Task item — Provide the data again exactly, including every line that follows.

Material supplied —
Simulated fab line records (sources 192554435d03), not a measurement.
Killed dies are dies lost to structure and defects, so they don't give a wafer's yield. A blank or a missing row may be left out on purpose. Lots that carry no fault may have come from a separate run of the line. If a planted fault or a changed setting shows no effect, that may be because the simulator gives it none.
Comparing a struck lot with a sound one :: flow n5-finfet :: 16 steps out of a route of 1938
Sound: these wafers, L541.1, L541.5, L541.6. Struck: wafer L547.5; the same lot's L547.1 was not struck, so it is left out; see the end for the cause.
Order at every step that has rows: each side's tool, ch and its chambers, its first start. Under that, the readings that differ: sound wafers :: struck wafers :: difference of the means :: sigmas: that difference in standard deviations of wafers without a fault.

Your response —
Simulated fab line records (sources 192554435d03), not a measurement.
Killed dies are dies lost to structure and defects, so they don't give a wafer's yield. A blank or a missing row may be left out on purpose. Lots that carry no fault may have come from a separate run of the line. If a planted fault or a changed setting shows no effect, that may be because the simulator gives it none.
Comparing a struck lot with a sound one :: flow n5-finfet :: 16 steps out of a route of 1938
Sound: these wafers, L541.1, L541.5, L541.6. Struck: wafer L547.5; the same lot's L547.1 was not struck, so it is left out; see the end for the cause.
Order at every step that has rows: each side's tool, ch and its chambers, its first start. Under that, the readings that differ: sound wafers :: struck wafers :: difference of the means :: sigmas: that difference in standard deviations of wafers without a fault.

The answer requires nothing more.